Supplied records ▸
*-*-*

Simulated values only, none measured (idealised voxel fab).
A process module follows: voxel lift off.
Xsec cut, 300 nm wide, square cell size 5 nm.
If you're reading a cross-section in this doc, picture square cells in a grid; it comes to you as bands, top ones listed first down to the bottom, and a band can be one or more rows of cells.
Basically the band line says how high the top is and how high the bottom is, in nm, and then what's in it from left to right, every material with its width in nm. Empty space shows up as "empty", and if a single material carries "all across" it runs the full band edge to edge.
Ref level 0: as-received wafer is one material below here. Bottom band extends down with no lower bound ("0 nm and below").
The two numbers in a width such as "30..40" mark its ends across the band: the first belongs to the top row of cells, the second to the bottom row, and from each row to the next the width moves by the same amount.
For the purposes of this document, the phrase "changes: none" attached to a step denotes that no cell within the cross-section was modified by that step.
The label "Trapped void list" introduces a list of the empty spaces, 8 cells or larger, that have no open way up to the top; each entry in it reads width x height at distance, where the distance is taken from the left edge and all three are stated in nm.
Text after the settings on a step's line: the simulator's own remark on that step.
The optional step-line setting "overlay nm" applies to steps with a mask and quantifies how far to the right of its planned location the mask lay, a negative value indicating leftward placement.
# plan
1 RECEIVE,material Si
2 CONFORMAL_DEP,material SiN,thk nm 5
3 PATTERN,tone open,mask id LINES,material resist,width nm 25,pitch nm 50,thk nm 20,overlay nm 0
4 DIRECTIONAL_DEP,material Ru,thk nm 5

*-*-*

Work request ▸
This task calls for the material above to be duplicated verbatim.

Written solution ▸
Simulated values only, none measured (idealised voxel fab).
A process module follows: voxel lift off.
Xsec cut, 300 nm wide, square cell size 5 nm.
If you're reading a cross-section in this doc, picture square cells in a grid; it comes to you as bands, top ones listed first down to the bottom, and a band can be one or more rows of cells.
Basically the band line says how high the top is and how high the bottom is, in nm, and then what's in it from left to right, every material with its width in nm. Empty space shows up as "empty", and if a single material carries "all across" it runs the full band edge to edge.
Ref level 0: as-received wafer is one material below here. Bottom band extends down with no lower bound ("0 nm and below").
The two numbers in a width such as "30..40" mark its ends across the band: the first belongs to the top row of cells, the second to the bottom row, and from each row to the next the width moves by the same amount.
For the purposes of this document, the phrase "changes: none" attached to a step denotes that no cell within the cross-section was modified by that step.
The label "Trapped void list" introduces a list of the empty spaces, 8 cells or larger, that have no open way up to the top; each entry in it reads width x height at distance, where the distance is taken from the left edge and all three are stated in nm.
Text after the settings on a step's line: the simulator's own remark on that step.
The optional step-line setting "overlay nm" applies to steps with a mask and quantifies how far to the right of its planned location the mask lay, a negative value indicating leftward placement.
# plan
1 RECEIVE,material Si
2 CONFORMAL_DEP,material SiN,thk nm 5
3 PATTERN,tone open,mask id LINES,material resist,width nm 25,pitch nm 50,thk nm 20,overlay nm 0
4 DIRECTIONAL_DEP,material Ru,thk nm 5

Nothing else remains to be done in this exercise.